◆ Work task: Here is a block of entries. Write out its lines exactly, from the first through the one containing "- cd_nm = 149.9/1.8".

◆ Excerpted data:
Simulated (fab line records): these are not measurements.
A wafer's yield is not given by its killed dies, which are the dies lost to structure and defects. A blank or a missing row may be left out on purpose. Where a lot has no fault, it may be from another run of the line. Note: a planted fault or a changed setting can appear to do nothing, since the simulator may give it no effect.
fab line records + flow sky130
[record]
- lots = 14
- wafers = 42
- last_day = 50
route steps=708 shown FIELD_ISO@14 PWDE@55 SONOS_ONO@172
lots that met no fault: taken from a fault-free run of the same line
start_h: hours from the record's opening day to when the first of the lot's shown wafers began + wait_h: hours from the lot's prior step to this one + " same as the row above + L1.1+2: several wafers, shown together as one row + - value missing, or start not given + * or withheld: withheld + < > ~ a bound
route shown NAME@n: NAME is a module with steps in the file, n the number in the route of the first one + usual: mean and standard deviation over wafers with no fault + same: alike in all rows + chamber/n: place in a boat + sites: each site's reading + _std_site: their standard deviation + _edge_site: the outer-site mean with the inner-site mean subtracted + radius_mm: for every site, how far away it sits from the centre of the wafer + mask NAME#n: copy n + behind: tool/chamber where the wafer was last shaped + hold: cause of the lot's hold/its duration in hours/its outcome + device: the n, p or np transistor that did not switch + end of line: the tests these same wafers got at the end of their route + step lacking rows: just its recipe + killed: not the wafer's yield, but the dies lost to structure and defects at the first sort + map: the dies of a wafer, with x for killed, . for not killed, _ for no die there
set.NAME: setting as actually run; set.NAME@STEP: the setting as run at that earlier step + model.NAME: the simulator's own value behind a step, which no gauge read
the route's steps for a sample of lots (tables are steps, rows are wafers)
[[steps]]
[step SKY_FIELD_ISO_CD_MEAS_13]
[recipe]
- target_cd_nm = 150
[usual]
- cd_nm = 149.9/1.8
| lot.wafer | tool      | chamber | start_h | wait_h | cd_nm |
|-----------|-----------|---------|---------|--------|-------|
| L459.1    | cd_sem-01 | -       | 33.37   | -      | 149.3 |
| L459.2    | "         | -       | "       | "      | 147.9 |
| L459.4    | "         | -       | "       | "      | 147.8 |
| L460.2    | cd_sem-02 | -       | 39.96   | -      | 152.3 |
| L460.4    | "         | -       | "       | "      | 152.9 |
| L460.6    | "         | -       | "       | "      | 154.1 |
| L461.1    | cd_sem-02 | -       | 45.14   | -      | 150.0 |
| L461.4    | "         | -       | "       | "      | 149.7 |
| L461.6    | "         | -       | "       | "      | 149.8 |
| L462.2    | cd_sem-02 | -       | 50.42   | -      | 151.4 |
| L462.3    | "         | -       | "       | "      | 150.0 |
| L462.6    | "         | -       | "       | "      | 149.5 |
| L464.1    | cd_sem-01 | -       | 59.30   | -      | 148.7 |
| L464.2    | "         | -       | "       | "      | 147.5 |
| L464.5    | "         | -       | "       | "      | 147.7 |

◆ Reply:
Simulated (fab line records): these are not measurements.
A wafer's yield is not given by its killed dies, which are the dies lost to structure and defects. A blank or a missing row may be left out on purpose. Where a lot has no fault, it may be from another run of the line. Note: a planted fault or a changed setting can appear to do nothing, since the simulator may give it no effect.
fab line records + flow sky130
[record]
- lots = 14
- wafers = 42
- last_day = 50
route steps=708 shown FIELD_ISO@14 PWDE@55 SONOS_ONO@172
lots that met no fault: taken from a fault-free run of the same line
start_h: hours from the record's opening day to when the first of the lot's shown wafers began + wait_h: hours from the lot's prior step to this one + " same as the row above + L1.1+2: several wafers, shown together as one row + - value missing, or start not given + * or withheld: withheld + < > ~ a bound
route shown NAME@n: NAME is a module with steps in the file, n the number in the route of the first one + usual: mean and standard deviation over wafers with no fault + same: alike in all rows + chamber/n: place in a boat + sites: each site's reading + _std_site: their standard deviation + _edge_site: the outer-site mean with the inner-site mean subtracted + radius_mm: for every site, how far away it sits from the centre of the wafer + mask NAME#n: copy n + behind: tool/chamber where the wafer was last shaped + hold: cause of the lot's hold/its duration in hours/its outcome + device: the n, p or np transistor that did not switch + end of line: the tests these same wafers got at the end of their route + step lacking rows: just its recipe + killed: not the wafer's yield, but the dies lost to structure and defects at the first sort + map: the dies of a wafer, with x for killed, . for not killed, _ for no die there
set.NAME: setting as actually run; set.NAME@STEP: the setting as run at that earlier step + model.NAME: the simulator's own value behind a step, which no gauge read
the route's steps for a sample of lots (tables are steps, rows are wafers)
[[steps]]
[step SKY_FIELD_ISO_CD_MEAS_13]
[recipe]
- target_cd_nm = 150
[usual]
- cd_nm = 149.9/1.8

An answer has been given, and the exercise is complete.